Work instruction —
Each line of the material, from the first through the one containing "Units: thickness_nm in nm", is to be written out exactly.

Excerpted records —
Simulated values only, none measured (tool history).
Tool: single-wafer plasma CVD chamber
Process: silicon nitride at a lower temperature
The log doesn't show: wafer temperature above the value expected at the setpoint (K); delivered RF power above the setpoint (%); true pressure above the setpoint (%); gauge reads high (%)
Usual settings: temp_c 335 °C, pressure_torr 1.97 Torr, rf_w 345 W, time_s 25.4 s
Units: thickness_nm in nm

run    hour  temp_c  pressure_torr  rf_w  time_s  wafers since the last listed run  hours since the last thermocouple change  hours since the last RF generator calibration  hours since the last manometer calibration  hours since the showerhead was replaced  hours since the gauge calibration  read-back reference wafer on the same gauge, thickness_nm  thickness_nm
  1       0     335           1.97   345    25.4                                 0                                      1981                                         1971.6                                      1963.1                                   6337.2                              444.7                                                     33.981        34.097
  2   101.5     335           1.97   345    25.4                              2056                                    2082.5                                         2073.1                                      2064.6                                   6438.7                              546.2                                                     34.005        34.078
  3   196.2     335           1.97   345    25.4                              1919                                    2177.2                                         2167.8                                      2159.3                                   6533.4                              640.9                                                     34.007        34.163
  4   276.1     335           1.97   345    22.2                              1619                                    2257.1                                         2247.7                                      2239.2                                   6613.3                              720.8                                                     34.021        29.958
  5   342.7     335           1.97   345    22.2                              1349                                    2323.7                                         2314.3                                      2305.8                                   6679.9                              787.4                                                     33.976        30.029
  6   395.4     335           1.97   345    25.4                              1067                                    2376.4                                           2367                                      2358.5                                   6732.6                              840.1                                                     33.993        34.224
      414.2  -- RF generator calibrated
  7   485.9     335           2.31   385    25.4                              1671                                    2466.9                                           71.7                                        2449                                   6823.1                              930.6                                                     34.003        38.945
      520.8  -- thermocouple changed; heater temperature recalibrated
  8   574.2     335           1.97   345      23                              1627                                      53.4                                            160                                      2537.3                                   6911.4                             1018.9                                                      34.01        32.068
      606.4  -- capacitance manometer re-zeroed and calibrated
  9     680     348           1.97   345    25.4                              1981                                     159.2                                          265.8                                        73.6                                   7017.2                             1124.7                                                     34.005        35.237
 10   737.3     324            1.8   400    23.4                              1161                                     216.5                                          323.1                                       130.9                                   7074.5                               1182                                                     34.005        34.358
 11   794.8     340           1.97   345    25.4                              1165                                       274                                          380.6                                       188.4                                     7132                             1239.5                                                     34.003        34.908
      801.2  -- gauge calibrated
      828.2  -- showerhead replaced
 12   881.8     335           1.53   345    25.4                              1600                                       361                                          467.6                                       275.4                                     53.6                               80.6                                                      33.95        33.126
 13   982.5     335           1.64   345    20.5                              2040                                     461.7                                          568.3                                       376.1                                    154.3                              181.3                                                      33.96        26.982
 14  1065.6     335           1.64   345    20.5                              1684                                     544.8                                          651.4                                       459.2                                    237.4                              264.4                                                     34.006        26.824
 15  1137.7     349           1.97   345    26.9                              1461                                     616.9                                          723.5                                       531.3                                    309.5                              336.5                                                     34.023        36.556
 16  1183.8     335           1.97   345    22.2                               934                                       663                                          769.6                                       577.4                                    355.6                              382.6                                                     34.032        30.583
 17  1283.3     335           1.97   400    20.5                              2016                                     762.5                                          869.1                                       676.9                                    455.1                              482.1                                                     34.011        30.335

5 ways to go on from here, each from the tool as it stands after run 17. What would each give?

Written response —
Simulated values only, none measured (tool history).
Tool: single-wafer plasma CVD chamber
Process: silicon nitride at a lower temperature
The log doesn't show: wafer temperature above the value expected at the setpoint (K); delivered RF power above the setpoint (%); true pressure above the setpoint (%); gauge reads high (%)
Usual settings: temp_c 335 °C, pressure_torr 1.97 Torr, rf_w 345 W, time_s 25.4 s
Units: thickness_nm in nm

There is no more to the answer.